SOURCE INFORMATION
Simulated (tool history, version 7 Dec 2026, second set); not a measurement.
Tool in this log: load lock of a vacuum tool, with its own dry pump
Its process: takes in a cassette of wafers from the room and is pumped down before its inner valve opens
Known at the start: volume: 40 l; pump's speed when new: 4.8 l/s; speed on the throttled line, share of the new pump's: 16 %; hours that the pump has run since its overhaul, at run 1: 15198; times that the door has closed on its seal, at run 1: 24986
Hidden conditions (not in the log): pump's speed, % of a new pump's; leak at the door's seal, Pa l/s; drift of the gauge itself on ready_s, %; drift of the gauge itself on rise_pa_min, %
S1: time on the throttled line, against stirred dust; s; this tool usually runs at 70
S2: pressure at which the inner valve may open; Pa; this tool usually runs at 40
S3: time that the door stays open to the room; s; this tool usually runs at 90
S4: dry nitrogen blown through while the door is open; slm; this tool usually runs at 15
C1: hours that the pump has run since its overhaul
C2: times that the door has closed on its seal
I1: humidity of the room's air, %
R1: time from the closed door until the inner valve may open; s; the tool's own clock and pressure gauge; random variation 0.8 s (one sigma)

WORK ITEM
Keep both end lines and retype everything in the records above from the line containing "S2: pressure at" through the line containing "I1: humidity of the room's air, %", exactly, with nothing else.

PROBLEM SOLUTION
S2: pressure at which the inner valve may open; Pa; this tool usually runs at 40
S3: time that the door stays open to the room; s; this tool usually runs at 90
S4: dry nitrogen blown through while the door is open; slm; this tool usually runs at 15
C1: hours that the pump has run since its overhaul
C2: times that the door has closed on its seal
I1: humidity of the room's air, %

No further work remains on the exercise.